:: PROVIDED DATA

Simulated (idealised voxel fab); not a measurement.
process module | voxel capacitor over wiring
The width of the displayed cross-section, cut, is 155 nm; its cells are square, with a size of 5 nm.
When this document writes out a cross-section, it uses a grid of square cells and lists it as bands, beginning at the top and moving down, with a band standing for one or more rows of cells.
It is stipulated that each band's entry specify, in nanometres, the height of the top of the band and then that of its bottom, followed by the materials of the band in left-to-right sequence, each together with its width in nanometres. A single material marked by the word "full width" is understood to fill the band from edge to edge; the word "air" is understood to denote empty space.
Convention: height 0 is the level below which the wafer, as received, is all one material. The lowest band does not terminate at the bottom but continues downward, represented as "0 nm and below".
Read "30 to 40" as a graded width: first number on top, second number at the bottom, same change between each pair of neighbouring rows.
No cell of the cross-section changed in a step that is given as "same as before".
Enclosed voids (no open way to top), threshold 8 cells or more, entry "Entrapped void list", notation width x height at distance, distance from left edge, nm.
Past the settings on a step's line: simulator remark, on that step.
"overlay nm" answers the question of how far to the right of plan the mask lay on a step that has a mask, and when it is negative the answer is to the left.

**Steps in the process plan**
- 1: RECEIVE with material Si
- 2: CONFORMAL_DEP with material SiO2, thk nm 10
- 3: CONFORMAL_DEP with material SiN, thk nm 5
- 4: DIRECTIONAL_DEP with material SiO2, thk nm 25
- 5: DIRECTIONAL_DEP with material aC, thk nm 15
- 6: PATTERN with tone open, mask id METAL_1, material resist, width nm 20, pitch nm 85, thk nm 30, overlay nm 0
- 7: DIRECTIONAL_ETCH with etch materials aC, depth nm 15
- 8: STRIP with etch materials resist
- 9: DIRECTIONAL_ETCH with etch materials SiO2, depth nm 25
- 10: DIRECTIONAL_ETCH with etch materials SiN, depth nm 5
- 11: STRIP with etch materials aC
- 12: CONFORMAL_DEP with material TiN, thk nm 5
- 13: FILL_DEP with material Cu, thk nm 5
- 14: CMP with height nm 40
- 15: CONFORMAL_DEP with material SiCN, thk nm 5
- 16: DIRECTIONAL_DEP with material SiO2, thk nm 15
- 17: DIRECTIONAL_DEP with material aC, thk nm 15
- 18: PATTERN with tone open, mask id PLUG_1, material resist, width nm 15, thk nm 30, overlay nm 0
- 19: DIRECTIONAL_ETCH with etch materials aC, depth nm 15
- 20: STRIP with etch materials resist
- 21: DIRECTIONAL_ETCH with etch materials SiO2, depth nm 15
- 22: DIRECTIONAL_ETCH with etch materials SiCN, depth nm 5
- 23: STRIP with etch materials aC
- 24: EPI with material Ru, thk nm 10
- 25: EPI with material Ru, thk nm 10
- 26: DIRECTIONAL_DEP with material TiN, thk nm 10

::::

* _WORK ORDER_
The lines to extract from the data above begin with the line containing "- 3: CONFORMAL_DEP" and end with the line containing "- 6: PATTERN". Extract them exactly, including both.

* _REPLY_
- 3: CONFORMAL_DEP with material SiN, thk nm 5
- 4: DIRECTIONAL_DEP with material SiO2, thk nm 25
- 5: DIRECTIONAL_DEP with material aC, thk nm 15
- 6: PATTERN with tone open, mask id METAL_1, material resist, width nm 20, pitch nm 85, thk nm 30, overlay nm 0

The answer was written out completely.